— Requirement —
From the listing below, reproduce word for word the part that opens with the line containing "The hidden state here: deviation" and closes with the line containing "Run 10 -> 11: dose"; reproduce nothing else.

— Provided records —
☆ ☆ ☆ ☆ ☆

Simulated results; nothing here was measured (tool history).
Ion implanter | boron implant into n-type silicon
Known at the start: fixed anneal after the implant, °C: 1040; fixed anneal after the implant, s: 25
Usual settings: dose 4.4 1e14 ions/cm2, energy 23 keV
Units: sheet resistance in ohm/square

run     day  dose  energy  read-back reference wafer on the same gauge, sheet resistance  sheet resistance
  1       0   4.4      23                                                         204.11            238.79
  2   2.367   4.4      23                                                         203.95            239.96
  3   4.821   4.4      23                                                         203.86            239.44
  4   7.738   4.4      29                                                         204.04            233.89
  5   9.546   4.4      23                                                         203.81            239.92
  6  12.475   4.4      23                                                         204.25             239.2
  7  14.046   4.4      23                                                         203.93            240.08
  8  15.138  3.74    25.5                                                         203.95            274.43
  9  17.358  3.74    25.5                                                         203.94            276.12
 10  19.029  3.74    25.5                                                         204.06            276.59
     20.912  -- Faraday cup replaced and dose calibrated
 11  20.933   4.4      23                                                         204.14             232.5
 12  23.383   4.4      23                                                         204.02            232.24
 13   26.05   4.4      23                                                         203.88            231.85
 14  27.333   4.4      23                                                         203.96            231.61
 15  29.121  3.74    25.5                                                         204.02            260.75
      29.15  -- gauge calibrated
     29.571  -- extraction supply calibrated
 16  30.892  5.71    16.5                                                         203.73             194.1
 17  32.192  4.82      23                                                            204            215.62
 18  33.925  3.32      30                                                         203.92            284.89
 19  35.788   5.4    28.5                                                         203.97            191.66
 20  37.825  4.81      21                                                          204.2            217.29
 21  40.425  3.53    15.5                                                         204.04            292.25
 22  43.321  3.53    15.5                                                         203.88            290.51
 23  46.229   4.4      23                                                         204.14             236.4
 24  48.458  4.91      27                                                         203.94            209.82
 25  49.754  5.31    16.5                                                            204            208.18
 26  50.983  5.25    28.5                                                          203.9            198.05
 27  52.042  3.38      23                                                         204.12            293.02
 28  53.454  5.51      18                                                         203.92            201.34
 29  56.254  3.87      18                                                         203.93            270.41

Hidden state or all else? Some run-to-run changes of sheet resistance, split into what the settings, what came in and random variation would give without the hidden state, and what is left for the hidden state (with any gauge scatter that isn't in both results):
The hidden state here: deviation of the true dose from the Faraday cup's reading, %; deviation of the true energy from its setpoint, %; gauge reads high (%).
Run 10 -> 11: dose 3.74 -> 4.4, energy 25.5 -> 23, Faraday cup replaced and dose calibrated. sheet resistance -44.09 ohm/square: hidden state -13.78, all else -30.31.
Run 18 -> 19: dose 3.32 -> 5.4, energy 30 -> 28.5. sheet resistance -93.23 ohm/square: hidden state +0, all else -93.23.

☆ ☆ ☆ ☆ ☆

— Task output —
The hidden state here: deviation of the true dose from the Faraday cup's reading, %; deviation of the true energy from its setpoint, %; gauge reads high (%).
Run 10 -> 11: dose 3.74 -> 4.4, energy 25.5 -> 23, Faraday cup replaced and dose calibrated. sheet resistance -44.09 ohm/square: hidden state -13.78, all else -30.31.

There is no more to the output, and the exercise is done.